> Work item: When you answer, copy every line of the listing below exactly.

Start of Recorded data

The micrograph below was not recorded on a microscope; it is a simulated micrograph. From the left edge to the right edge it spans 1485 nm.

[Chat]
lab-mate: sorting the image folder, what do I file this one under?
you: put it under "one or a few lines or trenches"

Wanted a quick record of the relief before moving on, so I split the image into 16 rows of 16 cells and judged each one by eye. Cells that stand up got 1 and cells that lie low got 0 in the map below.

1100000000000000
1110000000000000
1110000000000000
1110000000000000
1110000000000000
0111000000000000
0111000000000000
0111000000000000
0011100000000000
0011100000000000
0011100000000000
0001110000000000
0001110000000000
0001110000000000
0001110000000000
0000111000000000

End of Recorded data

> Exercise solution:
The micrograph below was not recorded on a microscope; it is a simulated micrograph. From the left edge to the right edge it spans 1485 nm.

[Chat]
lab-mate: sorting the image folder, what do I file this one under?
you: put it under "one or a few lines or trenches"

Wanted a quick record of the relief before moving on, so I split the image into 16 rows of 16 cells and judged each one by eye. Cells that stand up got 1 and cells that lie low got 0 in the map below.

1100000000000000
1110000000000000
1110000000000000
1110000000000000
1110000000000000
0111000000000000
0111000000000000
0111000000000000
0011100000000000
0011100000000000
0011100000000000
0001110000000000
0001110000000000
0001110000000000
0001110000000000
0000111000000000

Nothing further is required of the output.